Work item:
Up through the line that contains "read on which", retype the entries exactly, beginning at the very first line.

★ ★ ★ ★

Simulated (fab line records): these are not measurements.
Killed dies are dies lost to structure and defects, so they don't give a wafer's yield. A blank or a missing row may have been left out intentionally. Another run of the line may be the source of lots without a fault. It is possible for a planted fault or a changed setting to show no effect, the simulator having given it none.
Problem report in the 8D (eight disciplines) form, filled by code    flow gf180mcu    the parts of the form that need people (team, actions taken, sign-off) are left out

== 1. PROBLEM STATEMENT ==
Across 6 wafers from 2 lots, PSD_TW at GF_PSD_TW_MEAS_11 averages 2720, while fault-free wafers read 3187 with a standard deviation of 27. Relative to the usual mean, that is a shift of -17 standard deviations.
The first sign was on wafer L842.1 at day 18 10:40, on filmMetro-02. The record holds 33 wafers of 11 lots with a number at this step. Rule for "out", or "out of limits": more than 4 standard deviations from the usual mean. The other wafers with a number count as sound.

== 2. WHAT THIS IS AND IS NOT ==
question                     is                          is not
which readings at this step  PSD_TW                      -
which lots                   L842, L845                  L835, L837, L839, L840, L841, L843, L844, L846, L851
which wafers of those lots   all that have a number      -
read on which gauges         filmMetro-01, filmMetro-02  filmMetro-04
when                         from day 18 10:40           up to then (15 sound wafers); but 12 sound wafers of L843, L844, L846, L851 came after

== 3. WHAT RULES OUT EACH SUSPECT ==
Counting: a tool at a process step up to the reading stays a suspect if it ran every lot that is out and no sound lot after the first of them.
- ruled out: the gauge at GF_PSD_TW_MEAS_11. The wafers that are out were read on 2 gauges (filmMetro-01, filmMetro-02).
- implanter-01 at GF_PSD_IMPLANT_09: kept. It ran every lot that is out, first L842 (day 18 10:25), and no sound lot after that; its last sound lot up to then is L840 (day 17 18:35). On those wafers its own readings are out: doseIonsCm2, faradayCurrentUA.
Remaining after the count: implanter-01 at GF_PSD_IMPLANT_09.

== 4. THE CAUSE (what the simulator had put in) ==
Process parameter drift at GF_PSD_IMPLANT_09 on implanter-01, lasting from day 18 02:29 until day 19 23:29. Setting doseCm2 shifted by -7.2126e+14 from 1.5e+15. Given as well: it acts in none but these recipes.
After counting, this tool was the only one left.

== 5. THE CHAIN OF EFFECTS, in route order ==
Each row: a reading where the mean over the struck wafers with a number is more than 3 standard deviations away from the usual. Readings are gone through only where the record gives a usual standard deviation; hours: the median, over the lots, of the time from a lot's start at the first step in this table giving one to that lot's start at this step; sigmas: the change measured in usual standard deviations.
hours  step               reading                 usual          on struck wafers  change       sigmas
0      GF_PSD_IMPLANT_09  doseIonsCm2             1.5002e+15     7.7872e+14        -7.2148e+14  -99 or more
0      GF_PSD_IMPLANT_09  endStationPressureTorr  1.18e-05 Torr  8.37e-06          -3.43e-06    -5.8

★ ★ ★ ★

Written response:
Simulated (fab line records): these are not measurements.
Killed dies are dies lost to structure and defects, so they don't give a wafer's yield. A blank or a missing row may have been left out intentionally. Another run of the line may be the source of lots without a fault. It is possible for a planted fault or a changed setting to show no effect, the simulator having given it none.
Problem report in the 8D (eight disciplines) form, filled by code    flow gf180mcu    the parts of the form that need people (team, actions taken, sign-off) are left out

== 1. PROBLEM STATEMENT ==
Across 6 wafers from 2 lots, PSD_TW at GF_PSD_TW_MEAS_11 averages 2720, while fault-free wafers read 3187 with a standard deviation of 27. Relative to the usual mean, that is a shift of -17 standard deviations.
The first sign was on wafer L842.1 at day 18 10:40, on filmMetro-02. The record holds 33 wafers of 11 lots with a number at this step. Rule for "out", or "out of limits": more than 4 standard deviations from the usual mean. The other wafers with a number count as sound.

== 2. WHAT THIS IS AND IS NOT ==
question                     is                          is not
which readings at this step  PSD_TW                      -
which lots                   L842, L845                  L835, L837, L839, L840, L841, L843, L844, L846, L851
which wafers of those lots   all that have a number      -
read on which gauges         filmMetro-01, filmMetro-02  filmMetro-04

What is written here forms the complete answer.